## Work request
Nothing in the entries may differ when you return them.

___ Given records ___
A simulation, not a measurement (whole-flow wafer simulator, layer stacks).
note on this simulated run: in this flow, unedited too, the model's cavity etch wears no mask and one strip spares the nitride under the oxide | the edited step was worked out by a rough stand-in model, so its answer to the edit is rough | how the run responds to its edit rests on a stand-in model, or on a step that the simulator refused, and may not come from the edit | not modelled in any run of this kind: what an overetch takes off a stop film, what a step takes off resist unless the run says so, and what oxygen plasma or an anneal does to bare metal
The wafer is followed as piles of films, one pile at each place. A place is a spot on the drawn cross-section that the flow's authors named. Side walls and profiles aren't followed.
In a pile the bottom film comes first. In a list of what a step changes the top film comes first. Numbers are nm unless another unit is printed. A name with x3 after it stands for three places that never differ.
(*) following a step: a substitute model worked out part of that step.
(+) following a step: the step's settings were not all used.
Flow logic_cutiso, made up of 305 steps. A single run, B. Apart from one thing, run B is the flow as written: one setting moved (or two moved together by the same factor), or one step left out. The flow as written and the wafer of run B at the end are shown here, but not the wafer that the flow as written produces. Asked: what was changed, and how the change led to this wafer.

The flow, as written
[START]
___

## Written reply
A simulation, not a measurement (whole-flow wafer simulator, layer stacks).
note on this simulated run: in this flow, unedited too, the model's cavity etch wears no mask and one strip spares the nitride under the oxide | the edited step was worked out by a rough stand-in model, so its answer to the edit is rough | how the run responds to its edit rests on a stand-in model, or on a step that the simulator refused, and may not come from the edit | not modelled in any run of this kind: what an overetch takes off a stop film, what a step takes off resist unless the run says so, and what oxygen plasma or an anneal does to bare metal
The wafer is followed as piles of films, one pile at each place. A place is a spot on the drawn cross-section that the flow's authors named. Side walls and profiles aren't followed.
In a pile the bottom film comes first. In a list of what a step changes the top film comes first. Numbers are nm unless another unit is printed. A name with x3 after it stands for three places that never differ.
(*) following a step: a substitute model worked out part of that step.
(+) following a step: the step's settings were not all used.
Flow logic_cutiso, made up of 305 steps. A single run, B. Apart from one thing, run B is the flow as written: one setting moved (or two moved together by the same factor), or one step left out. The flow as written and the wafer of run B at the end are shown here, but not the wafer that the flow as written produces. Asked: what was changed, and how the change led to this wafer.

The flow, as written
[START]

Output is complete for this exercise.